Work item
Write out the stretch of lines below that begins at the line with "changed in it." and ends at the line with "distance in nm.", including both, exactly as given and nothing more.

....

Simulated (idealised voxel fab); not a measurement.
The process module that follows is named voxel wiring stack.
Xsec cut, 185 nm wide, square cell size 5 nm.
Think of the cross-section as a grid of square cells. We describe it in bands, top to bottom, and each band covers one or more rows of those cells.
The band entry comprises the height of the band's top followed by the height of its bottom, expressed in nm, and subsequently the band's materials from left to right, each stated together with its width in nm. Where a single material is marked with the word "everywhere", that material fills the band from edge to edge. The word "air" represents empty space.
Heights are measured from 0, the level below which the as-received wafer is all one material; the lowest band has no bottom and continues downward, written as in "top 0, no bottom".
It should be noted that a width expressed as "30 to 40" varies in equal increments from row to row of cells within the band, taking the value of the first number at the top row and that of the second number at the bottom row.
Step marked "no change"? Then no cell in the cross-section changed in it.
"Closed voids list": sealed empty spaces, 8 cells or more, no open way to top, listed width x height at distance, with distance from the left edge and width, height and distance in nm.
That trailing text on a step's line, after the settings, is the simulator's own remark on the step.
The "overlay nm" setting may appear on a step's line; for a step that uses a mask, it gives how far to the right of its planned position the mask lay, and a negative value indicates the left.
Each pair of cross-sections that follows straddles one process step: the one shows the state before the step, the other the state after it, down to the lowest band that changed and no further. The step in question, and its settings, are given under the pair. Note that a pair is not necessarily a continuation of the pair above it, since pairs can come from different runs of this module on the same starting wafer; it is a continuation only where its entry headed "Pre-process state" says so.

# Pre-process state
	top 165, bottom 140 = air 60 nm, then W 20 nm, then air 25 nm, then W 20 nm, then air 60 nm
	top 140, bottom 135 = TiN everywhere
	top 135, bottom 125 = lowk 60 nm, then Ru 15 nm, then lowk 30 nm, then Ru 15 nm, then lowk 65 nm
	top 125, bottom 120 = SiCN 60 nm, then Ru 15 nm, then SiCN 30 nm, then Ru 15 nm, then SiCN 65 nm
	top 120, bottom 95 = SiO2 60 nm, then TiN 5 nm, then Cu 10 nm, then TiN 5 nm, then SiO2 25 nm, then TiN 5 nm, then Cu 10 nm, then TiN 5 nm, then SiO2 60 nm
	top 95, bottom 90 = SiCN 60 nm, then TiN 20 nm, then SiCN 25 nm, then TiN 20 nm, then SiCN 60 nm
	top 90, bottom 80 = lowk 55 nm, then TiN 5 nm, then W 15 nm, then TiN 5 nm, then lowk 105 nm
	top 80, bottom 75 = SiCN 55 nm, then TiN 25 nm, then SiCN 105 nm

....

Your solution
Step marked "no change"? Then no cell in the cross-section changed in it.
"Closed voids list": sealed empty spaces, 8 cells or more, no open way to top, listed width x height at distance, with distance from the left edge and width, height and distance in nm.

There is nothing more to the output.